┌──

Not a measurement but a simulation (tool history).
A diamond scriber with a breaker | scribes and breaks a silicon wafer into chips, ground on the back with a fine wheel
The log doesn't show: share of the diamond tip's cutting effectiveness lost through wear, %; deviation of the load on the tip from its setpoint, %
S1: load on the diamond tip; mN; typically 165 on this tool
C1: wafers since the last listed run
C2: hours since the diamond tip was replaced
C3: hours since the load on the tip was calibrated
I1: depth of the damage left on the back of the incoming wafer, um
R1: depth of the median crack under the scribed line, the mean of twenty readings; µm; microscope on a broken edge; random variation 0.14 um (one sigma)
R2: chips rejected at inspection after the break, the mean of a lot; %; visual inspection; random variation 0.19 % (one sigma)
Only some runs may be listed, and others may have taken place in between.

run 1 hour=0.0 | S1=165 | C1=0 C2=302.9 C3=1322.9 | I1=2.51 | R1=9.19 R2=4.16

└──

Requirement —
The lines above, starting at the one with "C2: hours since the diamond tip was replaced" and ending at the one with "Only some runs", are the only ones to return, exactly as written.

Task output —
C2: hours since the diamond tip was replaced
C3: hours since the load on the tip was calibrated
I1: depth of the damage left on the back of the incoming wafer, um
R1: depth of the median crack under the scribed line, the mean of twenty readings; µm; microscope on a broken edge; random variation 0.14 um (one sigma)
R2: chips rejected at inspection after the break, the mean of a lot; %; visual inspection; random variation 0.19 % (one sigma)
Only some runs may be listed, and others may have taken place in between.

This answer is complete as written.